* [Action item]:
Exact repetition of the data is the whole task.

Start of Given records

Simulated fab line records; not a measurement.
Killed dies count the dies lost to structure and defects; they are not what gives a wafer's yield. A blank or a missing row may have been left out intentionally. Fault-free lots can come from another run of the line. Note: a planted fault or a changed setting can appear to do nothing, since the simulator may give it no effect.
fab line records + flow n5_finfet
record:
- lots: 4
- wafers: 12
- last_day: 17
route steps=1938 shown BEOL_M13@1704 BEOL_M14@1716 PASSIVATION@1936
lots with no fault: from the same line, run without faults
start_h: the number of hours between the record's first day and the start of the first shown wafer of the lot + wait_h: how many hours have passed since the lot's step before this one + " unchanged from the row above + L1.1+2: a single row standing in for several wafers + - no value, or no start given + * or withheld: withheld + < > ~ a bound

End of Given records

* [Expected answer]:
Simulated fab line records; not a measurement.
Killed dies count the dies lost to structure and defects; they are not what gives a wafer's yield. A blank or a missing row may have been left out intentionally. Fault-free lots can come from another run of the line. Note: a planted fault or a changed setting can appear to do nothing, since the simulator may give it no effect.
fab line records + flow n5_finfet
record:
- lots: 4
- wafers: 12
- last_day: 17
route steps=1938 shown BEOL_M13@1704 BEOL_M14@1716 PASSIVATION@1936
lots with no fault: from the same line, run without faults
start_h: the number of hours between the record's first day and the start of the first shown wafer of the lot + wait_h: how many hours have passed since the lot's step before this one + " unchanged from the row above + L1.1+2: a single row standing in for several wafers + - no value, or no start given + * or withheld: withheld + < > ~ a bound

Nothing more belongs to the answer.